Supplied data>
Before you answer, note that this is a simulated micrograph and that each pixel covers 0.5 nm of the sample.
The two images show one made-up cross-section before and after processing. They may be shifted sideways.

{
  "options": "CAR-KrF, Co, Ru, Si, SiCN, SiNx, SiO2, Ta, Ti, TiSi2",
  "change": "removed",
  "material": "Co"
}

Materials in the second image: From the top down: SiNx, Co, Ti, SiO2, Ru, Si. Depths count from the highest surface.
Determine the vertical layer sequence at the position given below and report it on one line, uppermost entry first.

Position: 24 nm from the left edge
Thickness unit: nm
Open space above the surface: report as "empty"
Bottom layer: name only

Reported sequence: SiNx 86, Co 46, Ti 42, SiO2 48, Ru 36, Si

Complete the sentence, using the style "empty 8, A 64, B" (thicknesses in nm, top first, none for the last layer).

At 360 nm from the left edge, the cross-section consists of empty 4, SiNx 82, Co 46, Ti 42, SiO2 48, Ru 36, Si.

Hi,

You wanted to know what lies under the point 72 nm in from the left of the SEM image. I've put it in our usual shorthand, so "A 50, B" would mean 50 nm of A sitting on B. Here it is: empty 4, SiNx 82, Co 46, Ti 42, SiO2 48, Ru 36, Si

Action item> Within the material above, extract exactly the lines that start at the line containing "The two images" and stop after the line containing "Materials in the", and only those.

Written answer>
The two images show one made-up cross-section before and after processing. They may be shifted sideways.

{
  "options": "CAR-KrF, Co, Ru, Si, SiCN, SiNx, SiO2, Ta, Ti, TiSi2",
  "change": "removed",
  "material": "Co"
}

Materials in the second image: From the top down: SiNx, Co, Ti, SiO2, Ru, Si. Depths count from the highest surface.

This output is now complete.